ENTRIES SHOWN:
┌──

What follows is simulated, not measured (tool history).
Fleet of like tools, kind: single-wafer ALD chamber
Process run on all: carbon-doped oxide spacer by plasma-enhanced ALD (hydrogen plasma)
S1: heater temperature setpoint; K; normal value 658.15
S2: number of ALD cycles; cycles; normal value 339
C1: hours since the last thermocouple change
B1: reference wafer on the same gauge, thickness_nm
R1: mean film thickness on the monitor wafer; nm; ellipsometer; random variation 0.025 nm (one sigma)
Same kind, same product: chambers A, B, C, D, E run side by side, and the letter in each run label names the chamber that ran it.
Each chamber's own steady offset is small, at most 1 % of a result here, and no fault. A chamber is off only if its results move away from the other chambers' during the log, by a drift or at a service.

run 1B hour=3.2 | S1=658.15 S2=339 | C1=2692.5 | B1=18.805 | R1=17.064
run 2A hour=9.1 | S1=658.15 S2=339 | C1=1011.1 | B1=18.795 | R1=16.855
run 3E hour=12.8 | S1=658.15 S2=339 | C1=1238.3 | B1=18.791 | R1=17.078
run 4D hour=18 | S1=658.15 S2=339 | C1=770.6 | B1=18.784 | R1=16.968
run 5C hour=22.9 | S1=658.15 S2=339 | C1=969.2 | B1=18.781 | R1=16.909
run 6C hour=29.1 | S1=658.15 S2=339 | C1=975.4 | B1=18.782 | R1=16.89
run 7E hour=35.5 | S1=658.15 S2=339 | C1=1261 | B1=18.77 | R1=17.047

└──

BRIEF:
Your task is to retype the entries verbatim, starting with the line that holds "Fleet of like" and stopping after the line that holds "C1: hours since the last thermocouple change".

RESPONSE:
Fleet of like tools, kind: single-wafer ALD chamber
Process run on all: carbon-doped oxide spacer by plasma-enhanced ALD (hydrogen plasma)
S1: heater temperature setpoint; K; normal value 658.15
S2: number of ALD cycles; cycles; normal value 339
C1: hours since the last thermocouple change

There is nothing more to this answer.